• THE DATA:
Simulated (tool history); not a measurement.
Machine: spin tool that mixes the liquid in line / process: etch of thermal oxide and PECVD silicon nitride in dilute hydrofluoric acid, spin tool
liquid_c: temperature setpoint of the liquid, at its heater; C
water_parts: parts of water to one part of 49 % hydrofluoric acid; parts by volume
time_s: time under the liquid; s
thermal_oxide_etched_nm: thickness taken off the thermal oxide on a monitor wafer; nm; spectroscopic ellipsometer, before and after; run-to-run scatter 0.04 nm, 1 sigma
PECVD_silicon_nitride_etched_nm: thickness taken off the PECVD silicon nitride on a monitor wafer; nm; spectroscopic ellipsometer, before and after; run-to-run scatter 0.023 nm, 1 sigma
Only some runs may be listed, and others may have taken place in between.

• ASSIGNED TASK:
Set down exactly the lines above that run from the start of the listing to the line with "PECVD_silicon_nitride_etched_nm: thickness taken". Leave out every later line.

• ANSWER SPACE:
Simulated (tool history); not a measurement.
Machine: spin tool that mixes the liquid in line / process: etch of thermal oxide and PECVD silicon nitride in dilute hydrofluoric acid, spin tool
liquid_c: temperature setpoint of the liquid, at its heater; C
water_parts: parts of water to one part of 49 % hydrofluoric acid; parts by volume
time_s: time under the liquid; s
thermal_oxide_etched_nm: thickness taken off the thermal oxide on a monitor wafer; nm; spectroscopic ellipsometer, before and after; run-to-run scatter 0.04 nm, 1 sigma
PECVD_silicon_nitride_etched_nm: thickness taken off the PECVD silicon nitride on a monitor wafer; nm; spectroscopic ellipsometer, before and after; run-to-run scatter 0.023 nm, 1 sigma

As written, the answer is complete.